===== Information given
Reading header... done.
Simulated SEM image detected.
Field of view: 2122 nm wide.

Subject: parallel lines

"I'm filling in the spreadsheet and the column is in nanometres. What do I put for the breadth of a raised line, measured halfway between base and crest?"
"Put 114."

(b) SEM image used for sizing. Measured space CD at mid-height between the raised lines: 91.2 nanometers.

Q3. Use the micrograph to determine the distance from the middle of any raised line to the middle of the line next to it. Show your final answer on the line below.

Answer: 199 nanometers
==========

§ Work request
Reproduce, line for line, the material, starting at its first line, and end once the line holding "(b) SEM image" has been output.

§ Answer box
Reading header... done.
Simulated SEM image detected.
Field of view: 2122 nm wide.

Subject: parallel lines

"I'm filling in the spreadsheet and the column is in nanometres. What do I put for the breadth of a raised line, measured halfway between base and crest?"
"Put 114."

(b) SEM image used for sizing. Measured space CD at mid-height between the raised lines: 91.2 nanometers.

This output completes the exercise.